• Entries supplied:

■ ■ ■

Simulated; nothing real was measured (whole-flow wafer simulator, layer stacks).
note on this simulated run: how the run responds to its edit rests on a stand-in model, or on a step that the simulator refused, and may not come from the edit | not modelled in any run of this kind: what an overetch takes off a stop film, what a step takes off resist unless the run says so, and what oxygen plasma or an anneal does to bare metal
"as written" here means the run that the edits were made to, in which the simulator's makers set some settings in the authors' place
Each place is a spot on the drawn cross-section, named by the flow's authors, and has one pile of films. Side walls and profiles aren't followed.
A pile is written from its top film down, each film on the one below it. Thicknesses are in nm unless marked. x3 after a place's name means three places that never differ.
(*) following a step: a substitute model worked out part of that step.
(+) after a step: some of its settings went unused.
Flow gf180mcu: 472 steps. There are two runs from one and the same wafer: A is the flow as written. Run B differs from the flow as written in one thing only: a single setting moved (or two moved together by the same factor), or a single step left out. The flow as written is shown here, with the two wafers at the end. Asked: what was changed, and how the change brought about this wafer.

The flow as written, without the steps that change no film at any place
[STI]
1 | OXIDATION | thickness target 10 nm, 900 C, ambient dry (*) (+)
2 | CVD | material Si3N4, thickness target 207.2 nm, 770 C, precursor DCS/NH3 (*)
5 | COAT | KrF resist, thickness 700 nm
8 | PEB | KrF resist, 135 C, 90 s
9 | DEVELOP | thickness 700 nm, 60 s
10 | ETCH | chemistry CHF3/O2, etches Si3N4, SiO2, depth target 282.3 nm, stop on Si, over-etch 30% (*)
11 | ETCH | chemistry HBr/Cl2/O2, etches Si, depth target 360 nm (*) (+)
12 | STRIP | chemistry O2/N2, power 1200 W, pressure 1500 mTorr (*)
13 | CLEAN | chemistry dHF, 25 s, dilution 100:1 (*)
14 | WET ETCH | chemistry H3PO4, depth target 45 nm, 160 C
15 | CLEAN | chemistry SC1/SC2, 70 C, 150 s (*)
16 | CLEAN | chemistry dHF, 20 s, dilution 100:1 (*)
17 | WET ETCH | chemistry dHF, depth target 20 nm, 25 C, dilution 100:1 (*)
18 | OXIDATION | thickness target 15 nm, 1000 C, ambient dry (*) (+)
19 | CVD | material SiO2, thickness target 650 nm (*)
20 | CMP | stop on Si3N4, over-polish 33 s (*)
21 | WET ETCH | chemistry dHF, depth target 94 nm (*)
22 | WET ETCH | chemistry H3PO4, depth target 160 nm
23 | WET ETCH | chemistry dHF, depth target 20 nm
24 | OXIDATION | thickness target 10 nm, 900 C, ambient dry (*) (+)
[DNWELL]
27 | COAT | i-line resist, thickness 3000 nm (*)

■ ■ ■

• Work request: From the first line of the data above through the line containing "Each place is", repeat each line exactly, and add nothing.

• Task result:
Simulated; nothing real was measured (whole-flow wafer simulator, layer stacks).
note on this simulated run: how the run responds to its edit rests on a stand-in model, or on a step that the simulator refused, and may not come from the edit | not modelled in any run of this kind: what an overetch takes off a stop film, what a step takes off resist unless the run says so, and what oxygen plasma or an anneal does to bare metal
"as written" here means the run that the edits were made to, in which the simulator's makers set some settings in the authors' place
Each place is a spot on the drawn cross-section, named by the flow's authors, and has one pile of films. Side walls and profiles aren't followed.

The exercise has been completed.